• [Stored data]
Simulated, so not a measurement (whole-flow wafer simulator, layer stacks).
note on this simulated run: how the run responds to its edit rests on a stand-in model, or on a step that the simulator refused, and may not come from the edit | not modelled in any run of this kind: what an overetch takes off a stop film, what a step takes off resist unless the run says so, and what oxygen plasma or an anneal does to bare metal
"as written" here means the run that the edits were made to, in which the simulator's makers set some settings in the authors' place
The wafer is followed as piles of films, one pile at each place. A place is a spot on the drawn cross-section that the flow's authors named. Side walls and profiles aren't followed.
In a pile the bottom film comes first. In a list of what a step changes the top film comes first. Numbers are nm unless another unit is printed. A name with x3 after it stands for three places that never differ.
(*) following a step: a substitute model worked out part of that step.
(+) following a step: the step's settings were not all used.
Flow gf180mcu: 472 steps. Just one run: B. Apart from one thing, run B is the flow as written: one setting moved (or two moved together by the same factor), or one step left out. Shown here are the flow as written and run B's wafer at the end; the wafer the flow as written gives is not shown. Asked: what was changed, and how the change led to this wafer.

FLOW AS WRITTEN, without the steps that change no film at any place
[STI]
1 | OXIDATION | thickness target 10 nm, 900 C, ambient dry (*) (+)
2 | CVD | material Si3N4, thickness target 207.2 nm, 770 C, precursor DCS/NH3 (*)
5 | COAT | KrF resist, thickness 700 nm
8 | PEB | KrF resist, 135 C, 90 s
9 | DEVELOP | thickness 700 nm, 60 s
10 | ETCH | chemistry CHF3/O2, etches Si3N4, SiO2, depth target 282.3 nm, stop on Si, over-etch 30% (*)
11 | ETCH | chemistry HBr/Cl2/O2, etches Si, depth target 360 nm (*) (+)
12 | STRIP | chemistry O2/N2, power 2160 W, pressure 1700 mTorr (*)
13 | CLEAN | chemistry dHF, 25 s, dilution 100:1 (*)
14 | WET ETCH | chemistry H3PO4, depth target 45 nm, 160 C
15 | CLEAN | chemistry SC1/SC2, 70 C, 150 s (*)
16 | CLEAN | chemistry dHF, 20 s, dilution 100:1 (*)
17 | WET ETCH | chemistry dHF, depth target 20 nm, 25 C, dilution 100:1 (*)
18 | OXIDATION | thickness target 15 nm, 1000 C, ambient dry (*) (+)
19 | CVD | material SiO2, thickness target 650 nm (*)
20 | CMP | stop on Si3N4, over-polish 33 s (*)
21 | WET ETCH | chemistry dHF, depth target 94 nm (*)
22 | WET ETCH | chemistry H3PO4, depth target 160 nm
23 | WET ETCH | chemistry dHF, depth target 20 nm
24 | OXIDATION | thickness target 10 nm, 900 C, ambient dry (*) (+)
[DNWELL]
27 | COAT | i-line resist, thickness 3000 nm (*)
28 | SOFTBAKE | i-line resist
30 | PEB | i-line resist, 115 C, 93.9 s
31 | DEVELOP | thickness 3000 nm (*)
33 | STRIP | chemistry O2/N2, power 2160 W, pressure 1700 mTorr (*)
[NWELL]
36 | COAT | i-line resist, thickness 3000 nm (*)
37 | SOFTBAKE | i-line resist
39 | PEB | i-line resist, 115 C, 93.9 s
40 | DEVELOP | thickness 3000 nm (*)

• [Required action]
Exact reproduction is required. Give the lines of the data from its first line through the line containing "2 | CVD | material", and no others.

• [Result]
Simulated, so not a measurement (whole-flow wafer simulator, layer stacks).
note on this simulated run: how the run responds to its edit rests on a stand-in model, or on a step that the simulator refused, and may not come from the edit | not modelled in any run of this kind: what an overetch takes off a stop film, what a step takes off resist unless the run says so, and what oxygen plasma or an anneal does to bare metal
"as written" here means the run that the edits were made to, in which the simulator's makers set some settings in the authors' place
The wafer is followed as piles of films, one pile at each place. A place is a spot on the drawn cross-section that the flow's authors named. Side walls and profiles aren't followed.
In a pile the bottom film comes first. In a list of what a step changes the top film comes first. Numbers are nm unless another unit is printed. A name with x3 after it stands for three places that never differ.
(*) following a step: a substitute model worked out part of that step.
(+) following a step: the step's settings were not all used.
Flow gf180mcu: 472 steps. Just one run: B. Apart from one thing, run B is the flow as written: one setting moved (or two moved together by the same factor), or one step left out. Shown here are the flow as written and run B's wafer at the end; the wafer the flow as written gives is not shown. Asked: what was changed, and how the change led to this wafer.

FLOW AS WRITTEN, without the steps that change no film at any place
[STI]
1 | OXIDATION | thickness target 10 nm, 900 C, ambient dry (*) (+)
2 | CVD | material Si3N4, thickness target 207.2 nm, 770 C, precursor DCS/NH3 (*)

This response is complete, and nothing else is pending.